### Exercise:
Beneath this task are records; print exactly the stretch of them from the line with "The tool's runs may not all be listed." through the line with "178 | 2.41 |", both ends included.

### Extracted material:
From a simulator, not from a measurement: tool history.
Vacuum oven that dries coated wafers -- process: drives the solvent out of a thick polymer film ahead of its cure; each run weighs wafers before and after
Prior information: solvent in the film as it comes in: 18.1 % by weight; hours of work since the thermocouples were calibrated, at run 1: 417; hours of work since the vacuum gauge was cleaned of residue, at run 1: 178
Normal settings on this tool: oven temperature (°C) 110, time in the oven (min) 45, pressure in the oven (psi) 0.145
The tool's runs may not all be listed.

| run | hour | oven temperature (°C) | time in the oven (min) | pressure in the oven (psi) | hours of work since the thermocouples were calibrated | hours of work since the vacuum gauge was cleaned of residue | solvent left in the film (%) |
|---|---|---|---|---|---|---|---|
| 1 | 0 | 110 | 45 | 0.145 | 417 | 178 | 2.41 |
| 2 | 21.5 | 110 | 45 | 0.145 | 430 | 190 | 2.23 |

### Written answer:
The tool's runs may not all be listed.

| run | hour | oven temperature (°C) | time in the oven (min) | pressure in the oven (psi) | hours of work since the thermocouples were calibrated | hours of work since the vacuum gauge was cleaned of residue | solvent left in the film (%) |
|---|---|---|---|---|---|---|---|
| 1 | 0 | 110 | 45 | 0.145 | 417 | 178 | 2.41 |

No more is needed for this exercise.